◆ **Task item**
Set down exactly the lines below, starting at the one that contains "C1: hours since the thermometer was replaced" and ending at the one that contains "R1: thickness taken", with both of those lines included and nothing else.

--------------------------------------------------

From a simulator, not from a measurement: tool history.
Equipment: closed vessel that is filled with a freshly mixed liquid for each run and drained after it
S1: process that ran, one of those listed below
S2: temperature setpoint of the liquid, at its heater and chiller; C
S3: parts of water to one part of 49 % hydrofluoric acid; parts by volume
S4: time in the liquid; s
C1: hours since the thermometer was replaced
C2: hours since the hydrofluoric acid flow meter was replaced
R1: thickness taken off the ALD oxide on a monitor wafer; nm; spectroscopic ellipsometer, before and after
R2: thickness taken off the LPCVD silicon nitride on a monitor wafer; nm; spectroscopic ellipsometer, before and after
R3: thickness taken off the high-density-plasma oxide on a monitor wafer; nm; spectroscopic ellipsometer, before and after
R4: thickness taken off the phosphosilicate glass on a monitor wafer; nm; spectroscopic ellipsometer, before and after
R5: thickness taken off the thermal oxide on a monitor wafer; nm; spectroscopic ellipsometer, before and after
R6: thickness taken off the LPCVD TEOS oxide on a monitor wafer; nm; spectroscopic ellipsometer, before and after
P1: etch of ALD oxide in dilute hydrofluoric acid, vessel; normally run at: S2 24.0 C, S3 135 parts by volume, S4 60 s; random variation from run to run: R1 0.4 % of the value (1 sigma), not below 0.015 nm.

--------------------------------------------------

◆ **Reply**
C1: hours since the thermometer was replaced
C2: hours since the hydrofluoric acid flow meter was replaced
R1: thickness taken off the ALD oxide on a monitor wafer; nm; spectroscopic ellipsometer, before and after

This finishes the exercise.